-.-.-
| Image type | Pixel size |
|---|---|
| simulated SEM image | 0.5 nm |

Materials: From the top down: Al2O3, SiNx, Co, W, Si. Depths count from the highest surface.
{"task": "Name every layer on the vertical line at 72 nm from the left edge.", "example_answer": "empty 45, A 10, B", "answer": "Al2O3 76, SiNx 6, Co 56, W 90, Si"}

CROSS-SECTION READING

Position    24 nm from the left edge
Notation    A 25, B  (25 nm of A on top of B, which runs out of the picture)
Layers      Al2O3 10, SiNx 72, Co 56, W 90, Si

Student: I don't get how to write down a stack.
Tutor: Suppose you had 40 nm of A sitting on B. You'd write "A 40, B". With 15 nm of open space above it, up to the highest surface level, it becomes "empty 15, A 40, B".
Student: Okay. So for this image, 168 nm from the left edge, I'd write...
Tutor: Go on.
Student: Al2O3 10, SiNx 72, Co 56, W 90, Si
-.-.-

Output all of the data exactly.

| Image type | Pixel size |
|---|---|
| simulated SEM image | 0.5 nm |

Materials: From the top down: Al2O3, SiNx, Co, W, Si. Depths count from the highest surface.
{"task": "Name every layer on the vertical line at 72 nm from the left edge.", "example_answer": "empty 45, A 10, B", "answer": "Al2O3 76, SiNx 6, Co 56, W 90, Si"}

CROSS-SECTION READING

Position    24 nm from the left edge
Notation    A 25, B  (25 nm of A on top of B, which runs out of the picture)
Layers      Al2O3 10, SiNx 72, Co 56, W 90, Si

Student: I don't get how to write down a stack.
Tutor: Suppose you had 40 nm of A sitting on B. You'd write "A 40, B". With 15 nm of open space above it, up to the highest surface level, it becomes "empty 15, A 40, B".
Student: Okay. So for this image, 168 nm from the left edge, I'd write...
Tutor: Go on.
Student: Al2O3 10, SiNx 72, Co 56, W 90, Si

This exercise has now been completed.